▶ [ASSIGNMENT]: Repeat the entries below exactly. Begin with the first line and end with the line that contains "Go 360 nm to".

-*-*-

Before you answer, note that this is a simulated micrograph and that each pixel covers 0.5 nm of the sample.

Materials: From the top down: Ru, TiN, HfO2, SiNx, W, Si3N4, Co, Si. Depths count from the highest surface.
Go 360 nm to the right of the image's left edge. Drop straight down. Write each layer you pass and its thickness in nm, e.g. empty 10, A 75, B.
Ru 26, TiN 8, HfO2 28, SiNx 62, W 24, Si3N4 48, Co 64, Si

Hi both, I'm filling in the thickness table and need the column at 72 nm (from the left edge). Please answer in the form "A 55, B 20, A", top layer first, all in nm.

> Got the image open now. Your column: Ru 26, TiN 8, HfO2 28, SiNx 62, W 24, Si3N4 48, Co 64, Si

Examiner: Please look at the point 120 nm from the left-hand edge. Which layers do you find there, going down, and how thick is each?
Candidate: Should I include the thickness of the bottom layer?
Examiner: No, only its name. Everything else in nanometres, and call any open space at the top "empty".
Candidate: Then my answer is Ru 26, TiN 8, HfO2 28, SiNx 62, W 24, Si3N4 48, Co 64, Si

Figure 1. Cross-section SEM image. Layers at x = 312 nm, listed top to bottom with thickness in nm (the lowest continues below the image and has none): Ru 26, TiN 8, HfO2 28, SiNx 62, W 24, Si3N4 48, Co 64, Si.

-*-*-

▶ [WRITTEN RESPONSE]:
Before you answer, note that this is a simulated micrograph and that each pixel covers 0.5 nm of the sample.

Materials: From the top down: Ru, TiN, HfO2, SiNx, W, Si3N4, Co, Si. Depths count from the highest surface.
Go 360 nm to the right of the image's left edge. Drop straight down. Write each layer you pass and its thickness in nm, e.g. empty 10, A 75, B.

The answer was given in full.